> Work order
A full, exact copy of the records below is the required answer.

> Records supplied
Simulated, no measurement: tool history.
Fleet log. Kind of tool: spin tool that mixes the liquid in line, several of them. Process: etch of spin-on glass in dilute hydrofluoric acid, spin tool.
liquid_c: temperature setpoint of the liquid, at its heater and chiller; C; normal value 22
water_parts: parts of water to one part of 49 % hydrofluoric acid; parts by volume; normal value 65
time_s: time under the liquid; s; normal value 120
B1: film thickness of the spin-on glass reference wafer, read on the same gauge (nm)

> Problem solution
Simulated, no measurement: tool history.
Fleet log. Kind of tool: spin tool that mixes the liquid in line, several of them. Process: etch of spin-on glass in dilute hydrofluoric acid, spin tool.
liquid_c: temperature setpoint of the liquid, at its heater and chiller; C; normal value 22
water_parts: parts of water to one part of 49 % hydrofluoric acid; parts by volume; normal value 65
time_s: time under the liquid; s; normal value 120
B1: film thickness of the spin-on glass reference wafer, read on the same gauge (nm)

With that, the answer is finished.